(Activity):
Retype word for word the lines of the data below, from the first to the one bearing "Estimate the outcome", with that one included.

(Extracted entries):
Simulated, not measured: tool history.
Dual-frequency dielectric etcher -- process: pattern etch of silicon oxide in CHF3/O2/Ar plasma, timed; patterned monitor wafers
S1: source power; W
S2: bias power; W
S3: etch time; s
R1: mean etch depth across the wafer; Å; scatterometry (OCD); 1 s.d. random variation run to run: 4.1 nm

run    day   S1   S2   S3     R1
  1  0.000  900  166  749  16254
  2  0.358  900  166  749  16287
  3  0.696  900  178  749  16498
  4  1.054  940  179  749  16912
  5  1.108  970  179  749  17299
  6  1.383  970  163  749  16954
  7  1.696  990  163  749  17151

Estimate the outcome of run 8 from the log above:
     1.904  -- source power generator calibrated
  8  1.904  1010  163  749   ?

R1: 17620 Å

(Written solution):
Simulated, not measured: tool history.
Dual-frequency dielectric etcher -- process: pattern etch of silicon oxide in CHF3/O2/Ar plasma, timed; patterned monitor wafers
S1: source power; W
S2: bias power; W
S3: etch time; s
R1: mean etch depth across the wafer; Å; scatterometry (OCD); 1 s.d. random variation run to run: 4.1 nm

run    day   S1   S2   S3     R1
  1  0.000  900  166  749  16254
  2  0.358  900  166  749  16287
  3  0.696  900  178  749  16498
  4  1.054  940  179  749  16912
  5  1.108  970  179  749  17299
  6  1.383  970  163  749  16954
  7  1.696  990  163  749  17151

Estimate the outcome of run 8 from the log above:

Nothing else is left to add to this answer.